DATASET ENTRIES:
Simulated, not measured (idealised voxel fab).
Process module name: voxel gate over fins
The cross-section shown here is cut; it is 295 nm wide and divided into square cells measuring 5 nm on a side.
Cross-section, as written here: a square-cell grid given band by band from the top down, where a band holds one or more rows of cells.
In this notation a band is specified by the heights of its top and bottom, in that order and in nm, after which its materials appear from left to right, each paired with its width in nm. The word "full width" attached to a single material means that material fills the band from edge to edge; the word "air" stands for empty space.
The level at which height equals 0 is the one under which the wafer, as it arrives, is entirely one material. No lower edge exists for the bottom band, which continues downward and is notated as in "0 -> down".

ACTION ITEM: Each record above needs to be reproduced exactly as written.

ANSWER BOX:
Simulated, not measured (idealised voxel fab).
Process module name: voxel gate over fins
The cross-section shown here is cut; it is 295 nm wide and divided into square cells measuring 5 nm on a side.
Cross-section, as written here: a square-cell grid given band by band from the top down, where a band holds one or more rows of cells.
In this notation a band is specified by the heights of its top and bottom, in that order and in nm, after which its materials appear from left to right, each paired with its width in nm. The word "full width" attached to a single material means that material fills the band from edge to edge; the word "air" stands for empty space.
The level at which height equals 0 is the one under which the wafer, as it arrives, is entirely one material. No lower edge exists for the bottom band, which continues downward and is notated as in "0 -> down".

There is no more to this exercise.